[Task item]
Your answer should consist only of the lines below from the one with "The tool behind" through the one with "149.7 149.4 |", copied exactly.

[Given information]
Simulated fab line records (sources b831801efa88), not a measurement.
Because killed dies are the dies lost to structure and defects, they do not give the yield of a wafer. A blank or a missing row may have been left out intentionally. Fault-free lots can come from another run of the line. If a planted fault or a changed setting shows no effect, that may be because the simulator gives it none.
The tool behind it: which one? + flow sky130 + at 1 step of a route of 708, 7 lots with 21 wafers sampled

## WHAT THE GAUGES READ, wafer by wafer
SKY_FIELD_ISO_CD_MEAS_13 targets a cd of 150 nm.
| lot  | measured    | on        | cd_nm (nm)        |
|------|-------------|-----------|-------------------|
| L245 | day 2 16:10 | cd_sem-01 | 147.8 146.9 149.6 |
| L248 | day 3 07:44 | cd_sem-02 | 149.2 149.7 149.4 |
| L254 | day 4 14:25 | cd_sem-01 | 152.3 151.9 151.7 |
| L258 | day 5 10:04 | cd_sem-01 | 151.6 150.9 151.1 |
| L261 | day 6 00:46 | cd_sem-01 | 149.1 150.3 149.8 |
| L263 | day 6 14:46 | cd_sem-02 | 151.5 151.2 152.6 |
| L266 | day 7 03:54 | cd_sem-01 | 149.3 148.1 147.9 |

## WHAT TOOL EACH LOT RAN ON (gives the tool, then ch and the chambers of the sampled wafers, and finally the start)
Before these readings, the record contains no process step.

[Your response]
The tool behind it: which one? + flow sky130 + at 1 step of a route of 708, 7 lots with 21 wafers sampled

## WHAT THE GAUGES READ, wafer by wafer
SKY_FIELD_ISO_CD_MEAS_13 targets a cd of 150 nm.
| lot  | measured    | on        | cd_nm (nm)        |
|------|-------------|-----------|-------------------|
| L245 | day 2 16:10 | cd_sem-01 | 147.8 146.9 149.6 |
| L248 | day 3 07:44 | cd_sem-02 | 149.2 149.7 149.4 |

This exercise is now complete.